WORK INSTRUCTION
Until the last line is reached, keep transcribing the material exactly.

INFORMATION
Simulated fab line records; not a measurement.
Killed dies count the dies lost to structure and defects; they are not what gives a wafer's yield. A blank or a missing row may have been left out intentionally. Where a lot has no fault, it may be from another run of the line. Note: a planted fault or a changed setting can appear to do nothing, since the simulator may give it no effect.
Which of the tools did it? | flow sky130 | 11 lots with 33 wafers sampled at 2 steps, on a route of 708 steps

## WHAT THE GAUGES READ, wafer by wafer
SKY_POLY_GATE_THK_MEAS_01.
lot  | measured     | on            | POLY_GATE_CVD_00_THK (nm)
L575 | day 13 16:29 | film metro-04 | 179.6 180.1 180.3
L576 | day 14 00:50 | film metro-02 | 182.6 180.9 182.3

YOUR SOLUTION
Simulated fab line records; not a measurement.
Killed dies count the dies lost to structure and defects; they are not what gives a wafer's yield. A blank or a missing row may have been left out intentionally. Where a lot has no fault, it may be from another run of the line. Note: a planted fault or a changed setting can appear to do nothing, since the simulator may give it no effect.
Which of the tools did it? | flow sky130 | 11 lots with 33 wafers sampled at 2 steps, on a route of 708 steps

## WHAT THE GAUGES READ, wafer by wafer
SKY_POLY_GATE_THK_MEAS_01.
lot  | measured     | on            | POLY_GATE_CVD_00_THK (nm)
L575 | day 13 16:29 | film metro-04 | 179.6 180.1 180.3
L576 | day 14 00:50 | film metro-02 | 182.6 180.9 182.3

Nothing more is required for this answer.